**Work request**
Give back the full data character for character.

**Provided records**

►

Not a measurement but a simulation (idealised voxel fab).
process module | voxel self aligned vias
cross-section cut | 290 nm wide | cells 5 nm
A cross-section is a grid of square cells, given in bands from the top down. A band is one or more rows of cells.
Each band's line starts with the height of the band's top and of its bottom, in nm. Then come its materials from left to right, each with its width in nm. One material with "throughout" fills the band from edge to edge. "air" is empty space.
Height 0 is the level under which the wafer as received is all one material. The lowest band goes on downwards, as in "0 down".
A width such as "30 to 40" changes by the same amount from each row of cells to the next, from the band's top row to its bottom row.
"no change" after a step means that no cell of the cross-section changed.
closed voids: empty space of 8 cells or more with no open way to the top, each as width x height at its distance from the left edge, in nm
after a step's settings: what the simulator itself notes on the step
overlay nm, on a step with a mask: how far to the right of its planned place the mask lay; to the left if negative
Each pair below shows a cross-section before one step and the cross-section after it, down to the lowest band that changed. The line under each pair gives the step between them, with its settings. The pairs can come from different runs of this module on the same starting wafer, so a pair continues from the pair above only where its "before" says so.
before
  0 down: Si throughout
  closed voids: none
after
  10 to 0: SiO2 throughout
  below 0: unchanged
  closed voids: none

◄

**Task output**
Not a measurement but a simulation (idealised voxel fab).
process module | voxel self aligned vias
cross-section cut | 290 nm wide | cells 5 nm
A cross-section is a grid of square cells, given in bands from the top down. A band is one or more rows of cells.
Each band's line starts with the height of the band's top and of its bottom, in nm. Then come its materials from left to right, each with its width in nm. One material with "throughout" fills the band from edge to edge. "air" is empty space.
Height 0 is the level under which the wafer as received is all one material. The lowest band goes on downwards, as in "0 down".
A width such as "30 to 40" changes by the same amount from each row of cells to the next, from the band's top row to its bottom row.
"no change" after a step means that no cell of the cross-section changed.
closed voids: empty space of 8 cells or more with no open way to the top, each as width x height at its distance from the left edge, in nm
after a step's settings: what the simulator itself notes on the step
overlay nm, on a step with a mask: how far to the right of its planned place the mask lay; to the left if negative
Each pair below shows a cross-section before one step and the cross-section after it, down to the lowest band that changed. The line under each pair gives the step between them, with its settings. The pairs can come from different runs of this module on the same starting wafer, so a pair continues from the pair above only where its "before" says so.
before
  0 down: Si throughout
  closed voids: none
after
  10 to 0: SiO2 throughout
  below 0: unchanged
  closed voids: none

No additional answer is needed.